* [DATA UNDER STUDY]:
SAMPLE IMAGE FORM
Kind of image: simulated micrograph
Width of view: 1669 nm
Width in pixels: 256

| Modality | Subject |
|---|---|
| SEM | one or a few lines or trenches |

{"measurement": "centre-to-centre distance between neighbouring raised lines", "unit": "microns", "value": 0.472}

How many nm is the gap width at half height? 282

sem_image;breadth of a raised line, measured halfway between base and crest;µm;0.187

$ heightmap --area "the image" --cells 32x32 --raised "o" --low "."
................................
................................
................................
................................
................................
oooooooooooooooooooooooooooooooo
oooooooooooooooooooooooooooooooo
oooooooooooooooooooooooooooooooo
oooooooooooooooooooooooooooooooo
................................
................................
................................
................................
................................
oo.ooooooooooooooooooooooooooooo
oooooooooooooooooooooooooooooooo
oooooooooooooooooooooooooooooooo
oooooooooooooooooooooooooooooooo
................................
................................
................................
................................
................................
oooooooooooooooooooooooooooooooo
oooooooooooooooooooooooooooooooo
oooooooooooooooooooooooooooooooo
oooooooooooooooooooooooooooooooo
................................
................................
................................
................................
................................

* [REQUIREMENT]: Using the data above, repeat every line exactly.

* [PROBLEM SOLUTION]:
SAMPLE IMAGE FORM
Kind of image: simulated micrograph
Width of view: 1669 nm
Width in pixels: 256

| Modality | Subject |
|---|---|
| SEM | one or a few lines or trenches |

{"measurement": "centre-to-centre distance between neighbouring raised lines", "unit": "microns", "value": 0.472}

How many nm is the gap width at half height? 282

sem_image;breadth of a raised line, measured halfway between base and crest;µm;0.187

$ heightmap --area "the image" --cells 32x32 --raised "o" --low "."
................................
................................
................................
................................
................................
oooooooooooooooooooooooooooooooo
oooooooooooooooooooooooooooooooo
oooooooooooooooooooooooooooooooo
oooooooooooooooooooooooooooooooo
................................
................................
................................
................................
................................
oo.ooooooooooooooooooooooooooooo
oooooooooooooooooooooooooooooooo
oooooooooooooooooooooooooooooooo
oooooooooooooooooooooooooooooooo
................................
................................
................................
................................
................................
oooooooooooooooooooooooooooooooo
oooooooooooooooooooooooooooooooo
oooooooooooooooooooooooooooooooo
oooooooooooooooooooooooooooooooo
................................
................................
................................
................................
................................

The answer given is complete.